### [REQUIREMENT]
Reproduce the data exactly. Omit no record.

==================================================

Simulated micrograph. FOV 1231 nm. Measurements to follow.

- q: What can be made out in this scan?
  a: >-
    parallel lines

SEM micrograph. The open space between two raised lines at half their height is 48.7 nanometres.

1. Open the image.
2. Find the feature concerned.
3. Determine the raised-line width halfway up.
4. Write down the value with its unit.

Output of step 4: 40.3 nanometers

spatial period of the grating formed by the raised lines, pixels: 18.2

==================================================

### [ANSWER SPACE]
Simulated micrograph. FOV 1231 nm. Measurements to follow.

- q: What can be made out in this scan?
  a: >-
    parallel lines

SEM micrograph. The open space between two raised lines at half their height is 48.7 nanometres.

1. Open the image.
2. Find the feature concerned.
3. Determine the raised-line width halfway up.
4. Write down the value with its unit.

Output of step 4: 40.3 nanometers

spatial period of the grating formed by the raised lines, pixels: 18.2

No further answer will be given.